** Work request **
Beginning with the line that holds "Run 4, hour" in the data below, give again every line through the one that holds "Run 5, hour", exactly as written.

Data excerpts: Begin
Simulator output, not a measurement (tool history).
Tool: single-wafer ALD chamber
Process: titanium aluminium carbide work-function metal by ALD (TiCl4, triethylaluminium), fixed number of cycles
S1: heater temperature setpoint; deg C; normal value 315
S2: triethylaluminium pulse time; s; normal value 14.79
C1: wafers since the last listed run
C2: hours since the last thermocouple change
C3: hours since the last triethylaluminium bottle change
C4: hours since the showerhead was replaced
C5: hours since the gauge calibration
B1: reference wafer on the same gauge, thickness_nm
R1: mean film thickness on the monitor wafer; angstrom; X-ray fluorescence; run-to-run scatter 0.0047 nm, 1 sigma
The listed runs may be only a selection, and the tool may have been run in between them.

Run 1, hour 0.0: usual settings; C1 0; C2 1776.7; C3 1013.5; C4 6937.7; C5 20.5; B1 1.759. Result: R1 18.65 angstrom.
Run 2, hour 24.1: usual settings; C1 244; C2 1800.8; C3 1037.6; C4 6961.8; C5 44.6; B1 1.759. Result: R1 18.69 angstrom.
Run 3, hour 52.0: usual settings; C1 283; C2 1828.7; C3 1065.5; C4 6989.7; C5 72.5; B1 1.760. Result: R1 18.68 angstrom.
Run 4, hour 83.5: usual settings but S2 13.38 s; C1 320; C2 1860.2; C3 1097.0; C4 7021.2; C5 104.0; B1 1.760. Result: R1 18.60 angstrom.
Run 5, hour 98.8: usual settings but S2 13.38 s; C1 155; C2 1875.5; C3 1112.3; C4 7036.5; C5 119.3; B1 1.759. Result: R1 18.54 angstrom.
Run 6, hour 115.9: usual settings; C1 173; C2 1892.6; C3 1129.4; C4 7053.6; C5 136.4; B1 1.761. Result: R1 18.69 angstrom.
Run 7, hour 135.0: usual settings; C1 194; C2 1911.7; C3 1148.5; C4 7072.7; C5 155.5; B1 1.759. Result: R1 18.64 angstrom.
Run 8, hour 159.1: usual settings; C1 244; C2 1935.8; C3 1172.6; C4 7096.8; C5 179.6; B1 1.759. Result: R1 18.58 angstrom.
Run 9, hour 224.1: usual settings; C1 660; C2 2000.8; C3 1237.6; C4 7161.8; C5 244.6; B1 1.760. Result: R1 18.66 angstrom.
Data excerpts: End

** Result **
Run 4, hour 83.5: usual settings but S2 13.38 s; C1 320; C2 1860.2; C3 1097.0; C4 7021.2; C5 104.0; B1 1.760. Result: R1 18.60 angstrom.
Run 5, hour 98.8: usual settings but S2 13.38 s; C1 155; C2 1875.5; C3 1112.3; C4 7036.5; C5 119.3; B1 1.759. Result: R1 18.54 angstrom.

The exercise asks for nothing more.